The data should be transcribed in its entirety, word for word.

»»

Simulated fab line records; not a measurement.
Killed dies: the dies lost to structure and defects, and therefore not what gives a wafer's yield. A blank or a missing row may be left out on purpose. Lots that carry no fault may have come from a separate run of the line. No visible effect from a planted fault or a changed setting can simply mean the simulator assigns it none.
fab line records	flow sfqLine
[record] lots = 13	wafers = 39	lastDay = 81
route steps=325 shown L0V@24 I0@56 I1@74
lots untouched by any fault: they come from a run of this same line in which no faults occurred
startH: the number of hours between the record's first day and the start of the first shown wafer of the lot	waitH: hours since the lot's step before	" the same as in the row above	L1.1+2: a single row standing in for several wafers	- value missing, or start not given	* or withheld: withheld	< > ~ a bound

««

Answer area
Simulated fab line records; not a measurement.
Killed dies: the dies lost to structure and defects, and therefore not what gives a wafer's yield. A blank or a missing row may be left out on purpose. Lots that carry no fault may have come from a separate run of the line. No visible effect from a planted fault or a changed setting can simply mean the simulator assigns it none.
fab line records	flow sfqLine
[record] lots = 13	wafers = 39	lastDay = 81
route steps=325 shown L0V@24 I0@56 I1@74
lots untouched by any fault: they come from a run of this same line in which no faults occurred
startH: the number of hours between the record's first day and the start of the first shown wafer of the lot	waitH: hours since the lot's step before	" the same as in the row above	L1.1+2: a single row standing in for several wafers	- value missing, or start not given	* or withheld: withheld	< > ~ a bound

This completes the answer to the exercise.